=== Begin Enclosure ===

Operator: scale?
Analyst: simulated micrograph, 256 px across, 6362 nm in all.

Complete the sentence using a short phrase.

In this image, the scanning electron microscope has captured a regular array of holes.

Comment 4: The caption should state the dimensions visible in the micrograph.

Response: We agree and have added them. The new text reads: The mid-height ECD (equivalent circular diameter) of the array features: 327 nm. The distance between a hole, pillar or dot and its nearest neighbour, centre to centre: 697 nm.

=== End Enclosure ===

Work task = Return, line for line and unchanged, the data from its first line through the line containing "Comment 4: The".

Reply =
Operator: scale?
Analyst: simulated micrograph, 256 px across, 6362 nm in all.

Complete the sentence using a short phrase.

In this image, the scanning electron microscope has captured a regular array of holes.

Comment 4: The caption should state the dimensions visible in the micrograph.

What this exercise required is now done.